» Work task: Only one stretch of the data is wanted: the line containing "A step followed", the line containing "Flow berkeley_cmos161, made", and every line between them, copied exactly.

*** Extracted material
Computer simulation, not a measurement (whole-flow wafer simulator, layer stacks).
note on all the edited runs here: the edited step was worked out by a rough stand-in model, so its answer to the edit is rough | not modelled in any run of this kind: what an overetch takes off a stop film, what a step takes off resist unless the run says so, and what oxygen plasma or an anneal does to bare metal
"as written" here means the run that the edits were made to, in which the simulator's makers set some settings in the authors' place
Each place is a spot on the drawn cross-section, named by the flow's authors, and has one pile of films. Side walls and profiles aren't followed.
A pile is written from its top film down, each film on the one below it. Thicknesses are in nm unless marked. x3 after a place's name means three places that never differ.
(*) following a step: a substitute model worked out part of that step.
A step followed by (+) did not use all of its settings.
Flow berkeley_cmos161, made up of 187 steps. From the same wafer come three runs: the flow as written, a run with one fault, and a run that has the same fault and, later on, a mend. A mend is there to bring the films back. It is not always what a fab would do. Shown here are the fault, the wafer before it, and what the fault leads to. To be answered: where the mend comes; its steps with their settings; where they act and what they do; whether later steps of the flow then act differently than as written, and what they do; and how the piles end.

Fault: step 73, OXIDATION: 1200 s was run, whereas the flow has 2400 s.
******

» Solution:
A step followed by (+) did not use all of its settings.
Flow berkeley_cmos161, made up of 187 steps. From the same wafer come three runs: the flow as written, a run with one fault, and a run that has the same fault and, later on, a mend. A mend is there to bring the films back. It is not always what a fab would do. Shown here are the fault, the wafer before it, and what the fault leads to. To be answered: where the mend comes; its steps with their settings; where they act and what they do; whether later steps of the flow then act differently than as written, and what they do; and how the piles end.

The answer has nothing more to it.